• **SUPPLIED ENTRIES**:
····················

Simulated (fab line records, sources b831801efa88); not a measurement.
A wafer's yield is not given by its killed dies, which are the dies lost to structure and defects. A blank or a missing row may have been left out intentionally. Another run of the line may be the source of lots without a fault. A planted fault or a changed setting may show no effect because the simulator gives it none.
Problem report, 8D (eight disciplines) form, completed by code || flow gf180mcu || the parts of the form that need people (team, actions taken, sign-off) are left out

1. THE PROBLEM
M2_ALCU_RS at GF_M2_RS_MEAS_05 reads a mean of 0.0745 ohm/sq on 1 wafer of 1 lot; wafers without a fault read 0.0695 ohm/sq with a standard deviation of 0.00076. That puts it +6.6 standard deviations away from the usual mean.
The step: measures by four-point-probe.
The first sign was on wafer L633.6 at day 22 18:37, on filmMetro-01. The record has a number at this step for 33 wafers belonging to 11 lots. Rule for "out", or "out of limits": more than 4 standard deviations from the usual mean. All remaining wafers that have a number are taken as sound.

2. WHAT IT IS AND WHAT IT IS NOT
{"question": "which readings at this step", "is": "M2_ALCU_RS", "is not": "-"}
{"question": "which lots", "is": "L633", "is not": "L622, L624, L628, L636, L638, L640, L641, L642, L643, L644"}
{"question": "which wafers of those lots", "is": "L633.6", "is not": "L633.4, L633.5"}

····················

• **ASSIGNED TASK**: Now output the listing above, exactly as it appears.

• **RESPONSE BOX**:
Simulated (fab line records, sources b831801efa88); not a measurement.
A wafer's yield is not given by its killed dies, which are the dies lost to structure and defects. A blank or a missing row may have been left out intentionally. Another run of the line may be the source of lots without a fault. A planted fault or a changed setting may show no effect because the simulator gives it none.
Problem report, 8D (eight disciplines) form, completed by code || flow gf180mcu || the parts of the form that need people (team, actions taken, sign-off) are left out

1. THE PROBLEM
M2_ALCU_RS at GF_M2_RS_MEAS_05 reads a mean of 0.0745 ohm/sq on 1 wafer of 1 lot; wafers without a fault read 0.0695 ohm/sq with a standard deviation of 0.00076. That puts it +6.6 standard deviations away from the usual mean.
The step: measures by four-point-probe.
The first sign was on wafer L633.6 at day 22 18:37, on filmMetro-01. The record has a number at this step for 33 wafers belonging to 11 lots. Rule for "out", or "out of limits": more than 4 standard deviations from the usual mean. All remaining wafers that have a number are taken as sound.

2. WHAT IT IS AND WHAT IT IS NOT
{"question": "which readings at this step", "is": "M2_ALCU_RS", "is not": "-"}
{"question": "which lots", "is": "L633", "is not": "L622, L624, L628, L636, L638, L640, L641, L642, L643, L644"}
{"question": "which wafers of those lots", "is": "L633.6", "is not": "L633.4, L633.5"}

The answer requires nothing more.